EXCERPTED DATA
Start of Block

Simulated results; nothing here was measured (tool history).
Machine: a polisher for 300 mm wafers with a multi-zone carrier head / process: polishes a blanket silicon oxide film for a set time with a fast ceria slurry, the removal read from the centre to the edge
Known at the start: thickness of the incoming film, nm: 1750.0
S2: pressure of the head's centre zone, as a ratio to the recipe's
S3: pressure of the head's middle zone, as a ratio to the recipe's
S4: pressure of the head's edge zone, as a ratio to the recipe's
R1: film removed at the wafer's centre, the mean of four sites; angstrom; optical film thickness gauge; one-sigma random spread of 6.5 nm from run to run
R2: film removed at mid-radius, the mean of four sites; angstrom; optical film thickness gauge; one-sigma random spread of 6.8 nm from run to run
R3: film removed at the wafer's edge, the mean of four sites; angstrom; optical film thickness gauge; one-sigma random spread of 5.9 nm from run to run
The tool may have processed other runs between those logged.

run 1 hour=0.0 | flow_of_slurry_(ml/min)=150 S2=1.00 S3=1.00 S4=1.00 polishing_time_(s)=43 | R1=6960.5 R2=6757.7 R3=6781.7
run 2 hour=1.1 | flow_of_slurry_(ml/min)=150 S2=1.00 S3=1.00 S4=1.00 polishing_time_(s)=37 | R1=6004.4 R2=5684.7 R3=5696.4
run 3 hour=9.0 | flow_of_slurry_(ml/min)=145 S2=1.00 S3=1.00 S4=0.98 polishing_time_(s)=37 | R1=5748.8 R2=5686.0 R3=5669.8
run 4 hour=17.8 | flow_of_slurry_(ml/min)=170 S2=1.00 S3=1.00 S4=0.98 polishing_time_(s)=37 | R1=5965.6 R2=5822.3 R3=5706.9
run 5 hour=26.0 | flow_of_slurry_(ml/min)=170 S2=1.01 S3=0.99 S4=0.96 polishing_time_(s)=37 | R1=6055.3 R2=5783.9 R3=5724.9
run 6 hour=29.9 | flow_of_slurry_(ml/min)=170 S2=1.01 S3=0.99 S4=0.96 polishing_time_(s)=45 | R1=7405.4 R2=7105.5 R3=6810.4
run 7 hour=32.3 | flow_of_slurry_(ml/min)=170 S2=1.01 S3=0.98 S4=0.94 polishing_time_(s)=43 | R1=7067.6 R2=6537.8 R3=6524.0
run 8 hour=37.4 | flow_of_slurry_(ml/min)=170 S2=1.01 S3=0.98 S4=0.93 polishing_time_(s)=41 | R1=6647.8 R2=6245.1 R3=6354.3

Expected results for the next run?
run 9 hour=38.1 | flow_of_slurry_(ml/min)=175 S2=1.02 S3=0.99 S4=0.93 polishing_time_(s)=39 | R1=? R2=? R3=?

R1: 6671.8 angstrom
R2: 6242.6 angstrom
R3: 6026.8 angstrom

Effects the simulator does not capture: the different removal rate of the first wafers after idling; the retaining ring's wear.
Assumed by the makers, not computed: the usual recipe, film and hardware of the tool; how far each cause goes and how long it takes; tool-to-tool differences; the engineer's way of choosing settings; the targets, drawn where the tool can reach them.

End of Block

ACTION ITEM
Starting with the first line of the records above, give back each line exactly until the line with "Machine: a polisher" has been given as well.

RESPONSE
Simulated results; nothing here was measured (tool history).
Machine: a polisher for 300 mm wafers with a multi-zone carrier head / process: polishes a blanket silicon oxide film for a set time with a fast ceria slurry, the removal read from the centre to the edge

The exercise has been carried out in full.